Data to examine —
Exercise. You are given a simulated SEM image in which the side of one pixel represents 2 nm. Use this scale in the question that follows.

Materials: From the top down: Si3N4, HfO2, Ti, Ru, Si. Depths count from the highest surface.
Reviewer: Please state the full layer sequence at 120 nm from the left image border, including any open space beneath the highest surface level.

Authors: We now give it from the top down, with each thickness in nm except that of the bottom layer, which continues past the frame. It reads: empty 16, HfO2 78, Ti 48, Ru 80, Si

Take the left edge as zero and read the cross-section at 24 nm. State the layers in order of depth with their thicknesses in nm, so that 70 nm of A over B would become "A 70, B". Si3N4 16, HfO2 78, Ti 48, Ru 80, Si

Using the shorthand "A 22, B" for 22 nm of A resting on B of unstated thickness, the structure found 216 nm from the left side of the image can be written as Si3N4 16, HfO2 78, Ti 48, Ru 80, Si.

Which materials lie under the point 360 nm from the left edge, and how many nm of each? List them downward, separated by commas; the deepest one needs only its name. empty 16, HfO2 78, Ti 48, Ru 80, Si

Exercise —
Each entry above is to be set down again in exactly the same words.

Response —
Exercise. You are given a simulated SEM image in which the side of one pixel represents 2 nm. Use this scale in the question that follows.

Materials: From the top down: Si3N4, HfO2, Ti, Ru, Si. Depths count from the highest surface.
Reviewer: Please state the full layer sequence at 120 nm from the left image border, including any open space beneath the highest surface level.

Authors: We now give it from the top down, with each thickness in nm except that of the bottom layer, which continues past the frame. It reads: empty 16, HfO2 78, Ti 48, Ru 80, Si

Take the left edge as zero and read the cross-section at 24 nm. State the layers in order of depth with their thicknesses in nm, so that 70 nm of A over B would become "A 70, B". Si3N4 16, HfO2 78, Ti 48, Ru 80, Si

Using the shorthand "A 22, B" for 22 nm of A resting on B of unstated thickness, the structure found 216 nm from the left side of the image can be written as Si3N4 16, HfO2 78, Ti 48, Ru 80, Si.

Which materials lie under the point 360 nm from the left edge, and how many nm of each? List them downward, separated by commas; the deepest one needs only its name. empty 16, HfO2 78, Ti 48, Ru 80, Si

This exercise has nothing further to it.